● **Work instruction**: Write out exactly what each line says, starting with the first line below and ending on the one with "A straight line".

● **Information given**:
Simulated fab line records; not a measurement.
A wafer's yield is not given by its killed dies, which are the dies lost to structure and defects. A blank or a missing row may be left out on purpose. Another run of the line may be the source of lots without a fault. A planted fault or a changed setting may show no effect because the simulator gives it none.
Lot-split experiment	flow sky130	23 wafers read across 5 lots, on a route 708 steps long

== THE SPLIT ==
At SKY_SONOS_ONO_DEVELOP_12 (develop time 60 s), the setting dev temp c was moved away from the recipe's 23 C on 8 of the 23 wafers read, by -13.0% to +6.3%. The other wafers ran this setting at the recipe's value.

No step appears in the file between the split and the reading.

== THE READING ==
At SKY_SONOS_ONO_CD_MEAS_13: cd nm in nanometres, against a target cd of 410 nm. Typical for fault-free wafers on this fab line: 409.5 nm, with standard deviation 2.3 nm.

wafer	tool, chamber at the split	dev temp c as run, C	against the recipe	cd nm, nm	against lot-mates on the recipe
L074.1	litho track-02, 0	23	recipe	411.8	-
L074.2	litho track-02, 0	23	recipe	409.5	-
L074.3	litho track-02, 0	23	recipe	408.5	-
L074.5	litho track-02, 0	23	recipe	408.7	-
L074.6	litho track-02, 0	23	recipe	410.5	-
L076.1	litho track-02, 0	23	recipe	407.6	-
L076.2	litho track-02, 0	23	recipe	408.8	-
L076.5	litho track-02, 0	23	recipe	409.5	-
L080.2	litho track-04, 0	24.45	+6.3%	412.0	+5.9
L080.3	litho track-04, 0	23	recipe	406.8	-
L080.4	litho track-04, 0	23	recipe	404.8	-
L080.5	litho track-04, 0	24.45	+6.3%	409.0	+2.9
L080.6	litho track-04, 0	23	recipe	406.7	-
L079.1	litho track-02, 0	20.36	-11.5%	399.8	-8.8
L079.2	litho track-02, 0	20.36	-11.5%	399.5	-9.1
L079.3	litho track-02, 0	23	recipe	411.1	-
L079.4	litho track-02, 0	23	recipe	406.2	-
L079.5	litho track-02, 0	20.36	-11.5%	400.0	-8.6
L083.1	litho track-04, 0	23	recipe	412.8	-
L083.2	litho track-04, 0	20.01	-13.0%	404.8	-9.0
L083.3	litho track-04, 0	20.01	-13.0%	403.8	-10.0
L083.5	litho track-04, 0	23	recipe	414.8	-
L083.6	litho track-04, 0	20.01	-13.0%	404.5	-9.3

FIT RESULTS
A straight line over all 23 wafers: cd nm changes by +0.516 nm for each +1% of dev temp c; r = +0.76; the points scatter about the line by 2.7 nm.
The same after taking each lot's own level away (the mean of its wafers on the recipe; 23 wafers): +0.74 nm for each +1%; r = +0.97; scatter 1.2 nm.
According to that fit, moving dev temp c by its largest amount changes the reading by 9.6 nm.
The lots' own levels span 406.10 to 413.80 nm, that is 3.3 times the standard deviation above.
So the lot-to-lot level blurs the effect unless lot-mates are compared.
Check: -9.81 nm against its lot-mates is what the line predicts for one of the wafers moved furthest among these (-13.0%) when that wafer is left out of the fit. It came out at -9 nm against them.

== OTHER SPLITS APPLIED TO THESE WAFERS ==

● **Written answer**:
Simulated fab line records; not a measurement.
A wafer's yield is not given by its killed dies, which are the dies lost to structure and defects. A blank or a missing row may be left out on purpose. Another run of the line may be the source of lots without a fault. A planted fault or a changed setting may show no effect because the simulator gives it none.
Lot-split experiment	flow sky130	23 wafers read across 5 lots, on a route 708 steps long

== THE SPLIT ==
At SKY_SONOS_ONO_DEVELOP_12 (develop time 60 s), the setting dev temp c was moved away from the recipe's 23 C on 8 of the 23 wafers read, by -13.0% to +6.3%. The other wafers ran this setting at the recipe's value.

No step appears in the file between the split and the reading.

== THE READING ==
At SKY_SONOS_ONO_CD_MEAS_13: cd nm in nanometres, against a target cd of 410 nm. Typical for fault-free wafers on this fab line: 409.5 nm, with standard deviation 2.3 nm.

wafer	tool, chamber at the split	dev temp c as run, C	against the recipe	cd nm, nm	against lot-mates on the recipe
L074.1	litho track-02, 0	23	recipe	411.8	-
L074.2	litho track-02, 0	23	recipe	409.5	-
L074.3	litho track-02, 0	23	recipe	408.5	-
L074.5	litho track-02, 0	23	recipe	408.7	-
L074.6	litho track-02, 0	23	recipe	410.5	-
L076.1	litho track-02, 0	23	recipe	407.6	-
L076.2	litho track-02, 0	23	recipe	408.8	-
L076.5	litho track-02, 0	23	recipe	409.5	-
L080.2	litho track-04, 0	24.45	+6.3%	412.0	+5.9
L080.3	litho track-04, 0	23	recipe	406.8	-
L080.4	litho track-04, 0	23	recipe	404.8	-
L080.5	litho track-04, 0	24.45	+6.3%	409.0	+2.9
L080.6	litho track-04, 0	23	recipe	406.7	-
L079.1	litho track-02, 0	20.36	-11.5%	399.8	-8.8
L079.2	litho track-02, 0	20.36	-11.5%	399.5	-9.1
L079.3	litho track-02, 0	23	recipe	411.1	-
L079.4	litho track-02, 0	23	recipe	406.2	-
L079.5	litho track-02, 0	20.36	-11.5%	400.0	-8.6
L083.1	litho track-04, 0	23	recipe	412.8	-
L083.2	litho track-04, 0	20.01	-13.0%	404.8	-9.0
L083.3	litho track-04, 0	20.01	-13.0%	403.8	-10.0
L083.5	litho track-04, 0	23	recipe	414.8	-
L083.6	litho track-04, 0	20.01	-13.0%	404.5	-9.3

FIT RESULTS
A straight line over all 23 wafers: cd nm changes by +0.516 nm for each +1% of dev temp c; r = +0.76; the points scatter about the line by 2.7 nm.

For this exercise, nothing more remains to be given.